=== DATASET RECORDS ===
▬▬▬▬▬▬▬▬▬▬
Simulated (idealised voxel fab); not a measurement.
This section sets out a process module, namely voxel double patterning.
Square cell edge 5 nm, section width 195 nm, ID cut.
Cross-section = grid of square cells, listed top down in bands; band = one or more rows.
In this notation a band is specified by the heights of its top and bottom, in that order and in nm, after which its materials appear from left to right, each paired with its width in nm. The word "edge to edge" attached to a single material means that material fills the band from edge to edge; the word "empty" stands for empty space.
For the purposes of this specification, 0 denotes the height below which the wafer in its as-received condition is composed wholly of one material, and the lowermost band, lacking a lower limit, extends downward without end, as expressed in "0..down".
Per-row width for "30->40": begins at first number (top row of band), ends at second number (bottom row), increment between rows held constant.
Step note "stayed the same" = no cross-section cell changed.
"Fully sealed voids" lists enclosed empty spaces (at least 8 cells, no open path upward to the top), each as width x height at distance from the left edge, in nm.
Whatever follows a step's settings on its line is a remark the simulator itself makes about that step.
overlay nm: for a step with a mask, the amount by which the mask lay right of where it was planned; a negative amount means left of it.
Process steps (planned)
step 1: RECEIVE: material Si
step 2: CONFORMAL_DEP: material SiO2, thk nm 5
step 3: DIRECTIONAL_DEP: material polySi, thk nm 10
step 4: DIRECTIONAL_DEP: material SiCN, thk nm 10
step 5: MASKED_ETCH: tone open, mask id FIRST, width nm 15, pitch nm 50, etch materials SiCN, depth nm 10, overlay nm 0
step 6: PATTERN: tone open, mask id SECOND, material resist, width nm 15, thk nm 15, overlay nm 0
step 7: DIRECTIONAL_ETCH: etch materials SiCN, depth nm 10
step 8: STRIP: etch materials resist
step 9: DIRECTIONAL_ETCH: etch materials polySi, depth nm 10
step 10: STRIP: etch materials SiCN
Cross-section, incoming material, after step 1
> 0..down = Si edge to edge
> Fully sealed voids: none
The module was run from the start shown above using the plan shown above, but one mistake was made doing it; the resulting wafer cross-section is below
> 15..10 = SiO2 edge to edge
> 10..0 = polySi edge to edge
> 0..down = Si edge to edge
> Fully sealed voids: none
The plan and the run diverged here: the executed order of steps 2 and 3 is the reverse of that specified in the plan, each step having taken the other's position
▬▬▬▬▬▬▬▬▬▬

=== WORK TASK ===
Emit an exact copy of the lines spanning the start of the records to the line containing "SiO2 edge to edge", inclusive, and no other output.

=== EXERCISE OUTPUT ===
Simulated (idealised voxel fab); not a measurement.
This section sets out a process module, namely voxel double patterning.
Square cell edge 5 nm, section width 195 nm, ID cut.
Cross-section = grid of square cells, listed top down in bands; band = one or more rows.
In this notation a band is specified by the heights of its top and bottom, in that order and in nm, after which its materials appear from left to right, each paired with its width in nm. The word "edge to edge" attached to a single material means that material fills the band from edge to edge; the word "empty" stands for empty space.
For the purposes of this specification, 0 denotes the height below which the wafer in its as-received condition is composed wholly of one material, and the lowermost band, lacking a lower limit, extends downward without end, as expressed in "0..down".
Per-row width for "30->40": begins at first number (top row of band), ends at second number (bottom row), increment between rows held constant.
Step note "stayed the same" = no cross-section cell changed.
"Fully sealed voids" lists enclosed empty spaces (at least 8 cells, no open path upward to the top), each as width x height at distance from the left edge, in nm.
Whatever follows a step's settings on its line is a remark the simulator itself makes about that step.
overlay nm: for a step with a mask, the amount by which the mask lay right of where it was planned; a negative amount means left of it.
Process steps (planned)
step 1: RECEIVE: material Si
step 2: CONFORMAL_DEP: material SiO2, thk nm 5
step 3: DIRECTIONAL_DEP: material polySi, thk nm 10
step 4: DIRECTIONAL_DEP: material SiCN, thk nm 10
step 5: MASKED_ETCH: tone open, mask id FIRST, width nm 15, pitch nm 50, etch materials SiCN, depth nm 10, overlay nm 0
step 6: PATTERN: tone open, mask id SECOND, material resist, width nm 15, thk nm 15, overlay nm 0
step 7: DIRECTIONAL_ETCH: etch materials SiCN, depth nm 10
step 8: STRIP: etch materials resist
step 9: DIRECTIONAL_ETCH: etch materials polySi, depth nm 10
step 10: STRIP: etch materials SiCN
Cross-section, incoming material, after step 1
> 0..down = Si edge to edge
> Fully sealed voids: none
The module was run from the start shown above using the plan shown above, but one mistake was made doing it; the resulting wafer cross-section is below
> 15..10 = SiO2 edge to edge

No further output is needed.